(WORK INSTRUCTION) Repeat the whole listing exactly, leaving nothing out.

═══

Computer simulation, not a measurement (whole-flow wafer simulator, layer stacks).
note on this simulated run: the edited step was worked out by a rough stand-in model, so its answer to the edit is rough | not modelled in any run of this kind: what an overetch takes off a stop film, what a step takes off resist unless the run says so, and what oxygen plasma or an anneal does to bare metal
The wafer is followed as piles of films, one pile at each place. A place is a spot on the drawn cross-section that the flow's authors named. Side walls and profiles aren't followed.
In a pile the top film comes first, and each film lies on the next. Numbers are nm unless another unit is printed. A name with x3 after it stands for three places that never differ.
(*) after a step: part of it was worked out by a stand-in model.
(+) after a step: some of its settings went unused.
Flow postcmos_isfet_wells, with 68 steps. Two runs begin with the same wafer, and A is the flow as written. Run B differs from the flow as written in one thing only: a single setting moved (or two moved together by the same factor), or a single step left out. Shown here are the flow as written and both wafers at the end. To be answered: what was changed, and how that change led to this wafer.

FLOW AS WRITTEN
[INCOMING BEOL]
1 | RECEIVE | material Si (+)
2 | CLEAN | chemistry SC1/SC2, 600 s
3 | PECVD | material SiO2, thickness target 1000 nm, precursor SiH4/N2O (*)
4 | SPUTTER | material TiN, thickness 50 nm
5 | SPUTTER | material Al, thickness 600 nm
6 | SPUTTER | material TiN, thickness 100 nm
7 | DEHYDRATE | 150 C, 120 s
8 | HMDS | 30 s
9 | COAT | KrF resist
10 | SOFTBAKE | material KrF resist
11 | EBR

═══

(WRITTEN SOLUTION)
Computer simulation, not a measurement (whole-flow wafer simulator, layer stacks).
note on this simulated run: the edited step was worked out by a rough stand-in model, so its answer to the edit is rough | not modelled in any run of this kind: what an overetch takes off a stop film, what a step takes off resist unless the run says so, and what oxygen plasma or an anneal does to bare metal
The wafer is followed as piles of films, one pile at each place. A place is a spot on the drawn cross-section that the flow's authors named. Side walls and profiles aren't followed.
In a pile the top film comes first, and each film lies on the next. Numbers are nm unless another unit is printed. A name with x3 after it stands for three places that never differ.
(*) after a step: part of it was worked out by a stand-in model.
(+) after a step: some of its settings went unused.
Flow postcmos_isfet_wells, with 68 steps. Two runs begin with the same wafer, and A is the flow as written. Run B differs from the flow as written in one thing only: a single setting moved (or two moved together by the same factor), or a single step left out. Shown here are the flow as written and both wafers at the end. To be answered: what was changed, and how that change led to this wafer.

FLOW AS WRITTEN
[INCOMING BEOL]
1 | RECEIVE | material Si (+)
2 | CLEAN | chemistry SC1/SC2, 600 s
3 | PECVD | material SiO2, thickness target 1000 nm, precursor SiH4/N2O (*)
4 | SPUTTER | material TiN, thickness 50 nm
5 | SPUTTER | material Al, thickness 600 nm
6 | SPUTTER | material TiN, thickness 100 nm
7 | DEHYDRATE | 150 C, 120 s
8 | HMDS | 30 s
9 | COAT | KrF resist
10 | SOFTBAKE | material KrF resist
11 | EBR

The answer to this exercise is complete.